• Action item:
Restate the material verbatim, every line included.

^^^^
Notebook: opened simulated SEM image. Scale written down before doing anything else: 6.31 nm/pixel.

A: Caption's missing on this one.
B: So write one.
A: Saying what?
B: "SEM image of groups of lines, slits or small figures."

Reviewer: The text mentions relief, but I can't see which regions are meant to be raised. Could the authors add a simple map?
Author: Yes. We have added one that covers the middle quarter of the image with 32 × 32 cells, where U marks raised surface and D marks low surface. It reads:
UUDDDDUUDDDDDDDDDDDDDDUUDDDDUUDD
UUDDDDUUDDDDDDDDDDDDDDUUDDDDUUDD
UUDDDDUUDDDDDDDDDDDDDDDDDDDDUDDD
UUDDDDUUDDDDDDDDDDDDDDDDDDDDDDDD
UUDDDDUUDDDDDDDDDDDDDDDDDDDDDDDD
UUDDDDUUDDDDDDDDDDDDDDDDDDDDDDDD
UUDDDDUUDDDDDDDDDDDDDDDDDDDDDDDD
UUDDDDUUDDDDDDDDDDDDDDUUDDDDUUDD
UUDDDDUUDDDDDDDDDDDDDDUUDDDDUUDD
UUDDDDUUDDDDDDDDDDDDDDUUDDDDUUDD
^^^^

• Exercise answer:
Notebook: opened simulated SEM image. Scale written down before doing anything else: 6.31 nm/pixel.

A: Caption's missing on this one.
B: So write one.
A: Saying what?
B: "SEM image of groups of lines, slits or small figures."

Reviewer: The text mentions relief, but I can't see which regions are meant to be raised. Could the authors add a simple map?
Author: Yes. We have added one that covers the middle quarter of the image with 32 × 32 cells, where U marks raised surface and D marks low surface. It reads:
UUDDDDUUDDDDDDDDDDDDDDUUDDDDUUDD
UUDDDDUUDDDDDDDDDDDDDDUUDDDDUUDD
UUDDDDUUDDDDDDDDDDDDDDDDDDDDUDDD
UUDDDDUUDDDDDDDDDDDDDDDDDDDDDDDD
UUDDDDUUDDDDDDDDDDDDDDDDDDDDDDDD
UUDDDDUUDDDDDDDDDDDDDDDDDDDDDDDD
UUDDDDUUDDDDDDDDDDDDDDDDDDDDDDDD
UUDDDDUUDDDDDDDDDDDDDDUUDDDDUUDD
UUDDDDUUDDDDDDDDDDDDDDUUDDDDUUDD
UUDDDDUUDDDDDDDDDDDDDDUUDDDDUUDD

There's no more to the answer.